Assignment:
Set down, please, exactly the lines below that run from the line with "L083 | rie-diel-02 ch 1,2,3, day 4 03:20" to the line with "L089 | rie-diel-01 ch 0,1, day 5 11:00", both lines included.

******

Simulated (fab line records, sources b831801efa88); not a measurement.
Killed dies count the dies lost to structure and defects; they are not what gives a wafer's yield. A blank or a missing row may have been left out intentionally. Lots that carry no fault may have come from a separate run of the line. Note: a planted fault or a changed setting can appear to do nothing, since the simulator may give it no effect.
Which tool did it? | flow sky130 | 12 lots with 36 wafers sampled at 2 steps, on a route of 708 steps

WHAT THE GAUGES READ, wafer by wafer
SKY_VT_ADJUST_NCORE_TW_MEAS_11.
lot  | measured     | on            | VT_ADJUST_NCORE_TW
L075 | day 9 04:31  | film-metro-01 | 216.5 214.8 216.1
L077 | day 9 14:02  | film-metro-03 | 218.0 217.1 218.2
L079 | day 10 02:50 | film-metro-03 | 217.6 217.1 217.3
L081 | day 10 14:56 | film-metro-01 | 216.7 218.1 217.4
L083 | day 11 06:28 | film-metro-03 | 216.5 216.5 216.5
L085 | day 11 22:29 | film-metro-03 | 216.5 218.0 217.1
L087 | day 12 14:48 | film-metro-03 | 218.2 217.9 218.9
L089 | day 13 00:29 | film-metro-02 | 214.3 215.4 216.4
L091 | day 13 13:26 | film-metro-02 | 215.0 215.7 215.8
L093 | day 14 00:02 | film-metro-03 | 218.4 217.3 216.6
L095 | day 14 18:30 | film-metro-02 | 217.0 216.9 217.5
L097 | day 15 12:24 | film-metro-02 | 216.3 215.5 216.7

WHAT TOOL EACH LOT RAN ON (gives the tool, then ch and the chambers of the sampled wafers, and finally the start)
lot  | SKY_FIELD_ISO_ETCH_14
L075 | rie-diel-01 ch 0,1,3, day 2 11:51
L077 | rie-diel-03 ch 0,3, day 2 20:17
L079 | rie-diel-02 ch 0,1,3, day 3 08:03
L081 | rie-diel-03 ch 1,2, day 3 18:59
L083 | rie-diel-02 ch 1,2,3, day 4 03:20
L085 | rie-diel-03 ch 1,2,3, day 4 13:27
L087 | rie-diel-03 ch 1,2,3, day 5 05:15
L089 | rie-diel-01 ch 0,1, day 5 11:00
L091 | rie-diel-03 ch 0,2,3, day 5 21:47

******

Written answer:
L083 | rie-diel-02 ch 1,2,3, day 4 03:20
L085 | rie-diel-03 ch 1,2,3, day 4 13:27
L087 | rie-diel-03 ch 1,2,3, day 5 05:15
L089 | rie-diel-01 ch 0,1, day 5 11:00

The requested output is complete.